### Brief:
Take the material below and output exactly the run of lines from the one containing "9 | DEVELOP | thickness 700 nm, 60 s" down to the one containing "12 | STRIP |", with both included.

++++ Data provided
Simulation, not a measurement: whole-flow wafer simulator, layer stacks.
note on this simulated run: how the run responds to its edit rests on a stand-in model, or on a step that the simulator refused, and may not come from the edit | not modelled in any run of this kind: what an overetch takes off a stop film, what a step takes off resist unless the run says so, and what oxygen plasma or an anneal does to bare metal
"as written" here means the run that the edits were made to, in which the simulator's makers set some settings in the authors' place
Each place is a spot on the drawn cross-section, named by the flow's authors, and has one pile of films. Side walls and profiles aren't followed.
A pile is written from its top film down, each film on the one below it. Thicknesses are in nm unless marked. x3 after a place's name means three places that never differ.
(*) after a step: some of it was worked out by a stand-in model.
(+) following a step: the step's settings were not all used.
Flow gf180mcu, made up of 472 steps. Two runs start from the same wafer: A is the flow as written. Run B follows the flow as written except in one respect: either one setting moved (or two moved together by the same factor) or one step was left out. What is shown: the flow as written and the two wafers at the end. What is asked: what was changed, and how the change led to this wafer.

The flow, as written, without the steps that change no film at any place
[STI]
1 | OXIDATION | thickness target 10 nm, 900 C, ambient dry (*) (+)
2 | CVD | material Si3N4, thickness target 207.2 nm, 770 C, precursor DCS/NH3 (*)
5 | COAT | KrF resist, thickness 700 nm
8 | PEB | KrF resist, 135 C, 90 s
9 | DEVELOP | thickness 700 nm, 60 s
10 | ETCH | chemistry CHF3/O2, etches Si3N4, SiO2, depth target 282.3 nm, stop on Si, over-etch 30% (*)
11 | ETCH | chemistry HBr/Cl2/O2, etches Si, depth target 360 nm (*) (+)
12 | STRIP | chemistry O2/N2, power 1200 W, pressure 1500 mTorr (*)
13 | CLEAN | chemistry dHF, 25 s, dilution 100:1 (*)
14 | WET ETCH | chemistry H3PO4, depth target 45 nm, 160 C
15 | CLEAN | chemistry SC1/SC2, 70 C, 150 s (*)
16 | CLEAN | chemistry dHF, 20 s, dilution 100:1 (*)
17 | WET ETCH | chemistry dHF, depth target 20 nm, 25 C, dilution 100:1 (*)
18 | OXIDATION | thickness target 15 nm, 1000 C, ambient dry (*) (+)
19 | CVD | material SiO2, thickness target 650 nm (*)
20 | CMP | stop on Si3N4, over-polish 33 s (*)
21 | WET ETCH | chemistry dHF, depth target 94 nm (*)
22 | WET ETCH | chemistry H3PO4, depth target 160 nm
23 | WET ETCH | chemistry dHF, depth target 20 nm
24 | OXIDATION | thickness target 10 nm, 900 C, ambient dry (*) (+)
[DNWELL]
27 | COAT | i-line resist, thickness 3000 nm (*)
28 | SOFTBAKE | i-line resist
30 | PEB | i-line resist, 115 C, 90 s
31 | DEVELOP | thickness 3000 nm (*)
++++++++

### Result:
9 | DEVELOP | thickness 700 nm, 60 s
10 | ETCH | chemistry CHF3/O2, etches Si3N4, SiO2, depth target 282.3 nm, stop on Si, over-etch 30% (*)
11 | ETCH | chemistry HBr/Cl2/O2, etches Si, depth target 360 nm (*) (+)
12 | STRIP | chemistry O2/N2, power 1200 W, pressure 1500 mTorr (*)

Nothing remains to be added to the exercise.